Required action — Transcribe the listing from its top line through the line with "Log of one tool: membrane". Keep it exact, both ends included, and add nothing.

Entries provided —
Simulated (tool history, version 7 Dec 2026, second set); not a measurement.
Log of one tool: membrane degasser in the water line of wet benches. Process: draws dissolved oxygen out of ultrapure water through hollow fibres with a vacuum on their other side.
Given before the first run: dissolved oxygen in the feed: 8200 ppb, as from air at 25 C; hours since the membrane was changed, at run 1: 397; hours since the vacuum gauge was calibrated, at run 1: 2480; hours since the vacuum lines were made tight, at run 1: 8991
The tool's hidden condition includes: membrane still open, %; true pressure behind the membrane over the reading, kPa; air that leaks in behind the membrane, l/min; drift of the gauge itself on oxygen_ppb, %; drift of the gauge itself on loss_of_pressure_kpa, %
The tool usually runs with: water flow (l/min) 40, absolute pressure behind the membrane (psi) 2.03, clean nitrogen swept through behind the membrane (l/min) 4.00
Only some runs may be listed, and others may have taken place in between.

Your response —
Simulated (tool history, version 7 Dec 2026, second set); not a measurement.
Log of one tool: membrane degasser in the water line of wet benches. Process: draws dissolved oxygen out of ultrapure water through hollow fibres with a vacuum on their other side.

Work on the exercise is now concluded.